== Segment start ==

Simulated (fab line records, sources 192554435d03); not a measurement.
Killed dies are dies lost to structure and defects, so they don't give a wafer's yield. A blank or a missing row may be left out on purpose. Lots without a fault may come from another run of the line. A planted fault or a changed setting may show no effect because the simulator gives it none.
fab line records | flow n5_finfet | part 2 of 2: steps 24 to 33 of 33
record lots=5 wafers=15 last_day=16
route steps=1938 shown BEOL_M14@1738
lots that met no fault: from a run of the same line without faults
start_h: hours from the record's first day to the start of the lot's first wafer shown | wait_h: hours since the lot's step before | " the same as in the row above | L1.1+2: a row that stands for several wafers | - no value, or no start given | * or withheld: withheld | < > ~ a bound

== Segment end ==

→ Work request
Copy the lines above exactly, beginning at the line that has "route steps=1938 shown BEOL_M14@1738" and stopping after the line that has "lots that met", and omit the rest.

→ Worked solution
route steps=1938 shown BEOL_M14@1738
lots that met no fault: from a run of the same line without faults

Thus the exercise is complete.